# # # # # # #

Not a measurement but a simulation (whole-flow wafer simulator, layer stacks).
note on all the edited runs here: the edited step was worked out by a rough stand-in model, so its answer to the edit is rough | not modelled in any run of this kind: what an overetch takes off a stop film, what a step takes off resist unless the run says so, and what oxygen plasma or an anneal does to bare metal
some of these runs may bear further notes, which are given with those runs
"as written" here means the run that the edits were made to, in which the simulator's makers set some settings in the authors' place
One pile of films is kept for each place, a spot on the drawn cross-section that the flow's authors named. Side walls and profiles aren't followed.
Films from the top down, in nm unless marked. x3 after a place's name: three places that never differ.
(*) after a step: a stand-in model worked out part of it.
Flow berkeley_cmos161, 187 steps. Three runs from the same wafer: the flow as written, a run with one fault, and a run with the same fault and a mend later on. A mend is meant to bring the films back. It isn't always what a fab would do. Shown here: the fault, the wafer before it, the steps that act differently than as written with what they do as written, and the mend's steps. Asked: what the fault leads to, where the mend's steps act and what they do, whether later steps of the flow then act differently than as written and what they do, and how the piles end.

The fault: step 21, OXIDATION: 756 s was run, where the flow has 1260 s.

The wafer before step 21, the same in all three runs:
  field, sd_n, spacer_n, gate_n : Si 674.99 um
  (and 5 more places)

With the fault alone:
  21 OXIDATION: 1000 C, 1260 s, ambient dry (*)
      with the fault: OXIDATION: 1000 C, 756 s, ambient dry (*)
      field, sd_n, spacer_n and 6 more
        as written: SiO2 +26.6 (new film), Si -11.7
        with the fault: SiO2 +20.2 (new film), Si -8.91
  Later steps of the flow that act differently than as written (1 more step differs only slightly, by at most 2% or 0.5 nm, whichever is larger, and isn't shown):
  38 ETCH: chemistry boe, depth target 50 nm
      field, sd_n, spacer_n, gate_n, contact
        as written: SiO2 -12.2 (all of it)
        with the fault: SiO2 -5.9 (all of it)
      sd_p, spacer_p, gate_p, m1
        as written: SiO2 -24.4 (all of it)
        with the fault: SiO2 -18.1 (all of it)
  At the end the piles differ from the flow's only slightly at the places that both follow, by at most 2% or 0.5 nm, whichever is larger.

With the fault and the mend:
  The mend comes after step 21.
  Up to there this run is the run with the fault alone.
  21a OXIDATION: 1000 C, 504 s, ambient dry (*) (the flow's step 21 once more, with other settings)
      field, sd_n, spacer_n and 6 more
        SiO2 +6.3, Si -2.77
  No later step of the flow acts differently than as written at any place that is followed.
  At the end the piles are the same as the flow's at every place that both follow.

# # # # # # #

* Work order
From the data above, return every line from the line that has "The mend comes after step 21." up to and including the line that has "No later step", exactly.

* Task output
  The mend comes after step 21.
  Up to there this run is the run with the fault alone.
  21a OXIDATION: 1000 C, 504 s, ambient dry (*) (the flow's step 21 once more, with other settings)
      field, sd_n, spacer_n and 6 more
        SiO2 +6.3, Si -2.77
  No later step of the flow acts differently than as written at any place that is followed.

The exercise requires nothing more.